********
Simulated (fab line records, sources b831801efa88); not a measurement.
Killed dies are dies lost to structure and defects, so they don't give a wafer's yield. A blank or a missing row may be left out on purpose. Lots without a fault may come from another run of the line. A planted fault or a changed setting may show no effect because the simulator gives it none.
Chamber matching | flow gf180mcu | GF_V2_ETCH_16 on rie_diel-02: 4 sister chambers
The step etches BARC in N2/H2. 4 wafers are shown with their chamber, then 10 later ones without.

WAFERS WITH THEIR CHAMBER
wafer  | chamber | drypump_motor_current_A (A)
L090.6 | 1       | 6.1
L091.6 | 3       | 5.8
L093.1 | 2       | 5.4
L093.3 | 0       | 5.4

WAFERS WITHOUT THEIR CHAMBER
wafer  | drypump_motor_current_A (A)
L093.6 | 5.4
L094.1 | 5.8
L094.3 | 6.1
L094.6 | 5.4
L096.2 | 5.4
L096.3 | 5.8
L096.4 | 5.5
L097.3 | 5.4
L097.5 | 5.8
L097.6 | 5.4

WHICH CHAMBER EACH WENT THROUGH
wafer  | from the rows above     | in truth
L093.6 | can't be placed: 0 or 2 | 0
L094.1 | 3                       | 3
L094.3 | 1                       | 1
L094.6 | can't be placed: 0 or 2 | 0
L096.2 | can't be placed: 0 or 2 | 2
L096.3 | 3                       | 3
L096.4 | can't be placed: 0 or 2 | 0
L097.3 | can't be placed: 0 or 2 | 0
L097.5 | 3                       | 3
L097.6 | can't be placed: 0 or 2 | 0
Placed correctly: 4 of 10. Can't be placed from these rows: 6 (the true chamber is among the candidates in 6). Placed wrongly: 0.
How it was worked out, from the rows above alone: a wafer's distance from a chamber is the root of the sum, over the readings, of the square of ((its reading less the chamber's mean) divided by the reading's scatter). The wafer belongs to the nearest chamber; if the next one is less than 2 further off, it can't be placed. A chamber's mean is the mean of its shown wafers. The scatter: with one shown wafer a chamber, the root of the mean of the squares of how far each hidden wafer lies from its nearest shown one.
********

◆ ASSIGNMENT
Reproduce the listing word for word from its first line up to and including the line with "L094.1 | 5.8". Give no other lines.

◆ EXERCISE OUTPUT
Simulated (fab line records, sources b831801efa88); not a measurement.
Killed dies are dies lost to structure and defects, so they don't give a wafer's yield. A blank or a missing row may be left out on purpose. Lots without a fault may come from another run of the line. A planted fault or a changed setting may show no effect because the simulator gives it none.
Chamber matching | flow gf180mcu | GF_V2_ETCH_16 on rie_diel-02: 4 sister chambers
The step etches BARC in N2/H2. 4 wafers are shown with their chamber, then 10 later ones without.

WAFERS WITH THEIR CHAMBER
wafer  | chamber | drypump_motor_current_A (A)
L090.6 | 1       | 6.1
L091.6 | 3       | 5.8
L093.1 | 2       | 5.4
L093.3 | 0       | 5.4

WAFERS WITHOUT THEIR CHAMBER
wafer  | drypump_motor_current_A (A)
L093.6 | 5.4
L094.1 | 5.8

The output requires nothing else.